DATASET CONTENT:
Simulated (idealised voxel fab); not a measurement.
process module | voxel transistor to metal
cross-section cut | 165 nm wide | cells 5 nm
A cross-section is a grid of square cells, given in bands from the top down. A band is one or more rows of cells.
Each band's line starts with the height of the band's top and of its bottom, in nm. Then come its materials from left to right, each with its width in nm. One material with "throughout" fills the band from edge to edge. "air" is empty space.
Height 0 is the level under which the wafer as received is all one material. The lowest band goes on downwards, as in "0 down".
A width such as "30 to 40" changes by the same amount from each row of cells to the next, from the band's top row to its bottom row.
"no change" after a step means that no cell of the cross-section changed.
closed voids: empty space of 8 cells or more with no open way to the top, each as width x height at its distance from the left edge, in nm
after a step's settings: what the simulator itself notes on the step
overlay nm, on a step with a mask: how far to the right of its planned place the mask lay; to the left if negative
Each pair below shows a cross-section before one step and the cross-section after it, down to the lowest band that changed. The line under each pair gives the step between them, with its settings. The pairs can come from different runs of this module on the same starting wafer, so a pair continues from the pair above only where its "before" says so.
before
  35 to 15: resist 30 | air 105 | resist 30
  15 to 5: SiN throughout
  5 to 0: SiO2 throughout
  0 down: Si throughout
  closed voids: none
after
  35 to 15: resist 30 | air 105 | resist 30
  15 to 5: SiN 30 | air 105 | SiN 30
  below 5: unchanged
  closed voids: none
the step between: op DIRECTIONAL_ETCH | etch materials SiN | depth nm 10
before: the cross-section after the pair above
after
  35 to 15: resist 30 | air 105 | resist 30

REQUIREMENT: The data above must be reproduced in full, exactly as given.

REPLY:
Simulated (idealised voxel fab); not a measurement.
process module | voxel transistor to metal
cross-section cut | 165 nm wide | cells 5 nm
A cross-section is a grid of square cells, given in bands from the top down. A band is one or more rows of cells.
Each band's line starts with the height of the band's top and of its bottom, in nm. Then come its materials from left to right, each with its width in nm. One material with "throughout" fills the band from edge to edge. "air" is empty space.
Height 0 is the level under which the wafer as received is all one material. The lowest band goes on downwards, as in "0 down".
A width such as "30 to 40" changes by the same amount from each row of cells to the next, from the band's top row to its bottom row.
"no change" after a step means that no cell of the cross-section changed.
closed voids: empty space of 8 cells or more with no open way to the top, each as width x height at its distance from the left edge, in nm
after a step's settings: what the simulator itself notes on the step
overlay nm, on a step with a mask: how far to the right of its planned place the mask lay; to the left if negative
Each pair below shows a cross-section before one step and the cross-section after it, down to the lowest band that changed. The line under each pair gives the step between them, with its settings. The pairs can come from different runs of this module on the same starting wafer, so a pair continues from the pair above only where its "before" says so.
before
  35 to 15: resist 30 | air 105 | resist 30
  15 to 5: SiN throughout
  5 to 0: SiO2 throughout
  0 down: Si throughout
  closed voids: none
after
  35 to 15: resist 30 | air 105 | resist 30
  15 to 5: SiN 30 | air 105 | SiN 30
  below 5: unchanged
  closed voids: none
the step between: op DIRECTIONAL_ETCH | etch materials SiN | depth nm 10
before: the cross-section after the pair above
after
  35 to 15: resist 30 | air 105 | resist 30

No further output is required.